Would you print each of the entries below precisely as given?

▼

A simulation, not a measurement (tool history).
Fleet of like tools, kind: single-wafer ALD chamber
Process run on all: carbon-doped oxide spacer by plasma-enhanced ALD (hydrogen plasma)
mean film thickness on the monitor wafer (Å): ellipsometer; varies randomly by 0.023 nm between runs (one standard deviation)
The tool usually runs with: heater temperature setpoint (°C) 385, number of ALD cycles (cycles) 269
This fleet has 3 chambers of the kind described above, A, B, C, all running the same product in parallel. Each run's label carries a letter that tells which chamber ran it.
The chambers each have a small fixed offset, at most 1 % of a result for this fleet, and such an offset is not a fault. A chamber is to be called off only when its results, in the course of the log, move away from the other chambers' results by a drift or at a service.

▲

- _Solution_
A simulation, not a measurement (tool history).
Fleet of like tools, kind: single-wafer ALD chamber
Process run on all: carbon-doped oxide spacer by plasma-enhanced ALD (hydrogen plasma)
mean film thickness on the monitor wafer (Å): ellipsometer; varies randomly by 0.023 nm between runs (one standard deviation)
The tool usually runs with: heater temperature setpoint (°C) 385, number of ALD cycles (cycles) 269
This fleet has 3 chambers of the kind described above, A, B, C, all running the same product in parallel. Each run's label carries a letter that tells which chamber ran it.
The chambers each have a small fixed offset, at most 1 % of a result for this fleet, and such an offset is not a fault. A chamber is to be called off only when its results, in the course of the log, move away from the other chambers' results by a drift or at a service.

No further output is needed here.